* **BRIEF**
Please print only the top portion of the entries below, ending with the line that contains "The wafer is", exactly as written.

..........

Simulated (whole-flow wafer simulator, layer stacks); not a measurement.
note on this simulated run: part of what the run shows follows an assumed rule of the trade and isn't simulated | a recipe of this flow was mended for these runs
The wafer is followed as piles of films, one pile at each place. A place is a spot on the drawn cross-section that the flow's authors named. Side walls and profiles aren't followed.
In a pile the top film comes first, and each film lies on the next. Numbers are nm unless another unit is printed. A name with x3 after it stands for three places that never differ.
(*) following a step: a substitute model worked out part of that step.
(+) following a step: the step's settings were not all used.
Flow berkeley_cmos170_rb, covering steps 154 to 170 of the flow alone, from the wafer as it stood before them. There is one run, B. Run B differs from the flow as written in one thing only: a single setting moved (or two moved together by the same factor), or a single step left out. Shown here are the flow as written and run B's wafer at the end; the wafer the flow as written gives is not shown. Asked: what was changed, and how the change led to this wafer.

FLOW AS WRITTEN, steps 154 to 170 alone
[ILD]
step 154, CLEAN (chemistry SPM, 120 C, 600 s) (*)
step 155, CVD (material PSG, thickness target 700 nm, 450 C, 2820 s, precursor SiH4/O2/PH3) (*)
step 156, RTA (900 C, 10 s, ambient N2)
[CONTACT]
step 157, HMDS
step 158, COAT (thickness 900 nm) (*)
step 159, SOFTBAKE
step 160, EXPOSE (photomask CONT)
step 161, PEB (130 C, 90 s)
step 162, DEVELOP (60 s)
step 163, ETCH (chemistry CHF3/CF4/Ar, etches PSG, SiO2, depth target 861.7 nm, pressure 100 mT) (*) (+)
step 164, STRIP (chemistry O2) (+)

..........

* **EXERCISE ANSWER**
Simulated (whole-flow wafer simulator, layer stacks); not a measurement.
note on this simulated run: part of what the run shows follows an assumed rule of the trade and isn't simulated | a recipe of this flow was mended for these runs
The wafer is followed as piles of films, one pile at each place. A place is a spot on the drawn cross-section that the flow's authors named. Side walls and profiles aren't followed.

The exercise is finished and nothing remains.